*PROVIDED DATA:*
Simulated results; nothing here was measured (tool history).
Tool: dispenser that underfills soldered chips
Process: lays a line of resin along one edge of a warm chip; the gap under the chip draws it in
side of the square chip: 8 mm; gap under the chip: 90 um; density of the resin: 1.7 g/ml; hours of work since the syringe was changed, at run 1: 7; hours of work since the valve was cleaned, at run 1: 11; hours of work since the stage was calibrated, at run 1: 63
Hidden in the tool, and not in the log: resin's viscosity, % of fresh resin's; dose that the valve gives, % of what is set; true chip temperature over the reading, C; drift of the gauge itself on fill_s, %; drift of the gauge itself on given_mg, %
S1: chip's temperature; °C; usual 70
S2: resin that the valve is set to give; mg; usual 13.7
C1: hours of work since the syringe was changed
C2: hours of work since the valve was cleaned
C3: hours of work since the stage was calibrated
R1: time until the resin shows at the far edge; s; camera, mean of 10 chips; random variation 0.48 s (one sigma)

*WORK INSTRUCTION:* Retype the entries exactly from the first line, stopping after the line with "C3: hours of".

*EXPECTED ANSWER:*
Simulated results; nothing here was measured (tool history).
Tool: dispenser that underfills soldered chips
Process: lays a line of resin along one edge of a warm chip; the gap under the chip draws it in
side of the square chip: 8 mm; gap under the chip: 90 um; density of the resin: 1.7 g/ml; hours of work since the syringe was changed, at run 1: 7; hours of work since the valve was cleaned, at run 1: 11; hours of work since the stage was calibrated, at run 1: 63
Hidden in the tool, and not in the log: resin's viscosity, % of fresh resin's; dose that the valve gives, % of what is set; true chip temperature over the reading, C; drift of the gauge itself on fill_s, %; drift of the gauge itself on given_mg, %
S1: chip's temperature; °C; usual 70
S2: resin that the valve is set to give; mg; usual 13.7
C1: hours of work since the syringe was changed
C2: hours of work since the valve was cleaned
C3: hours of work since the stage was calibrated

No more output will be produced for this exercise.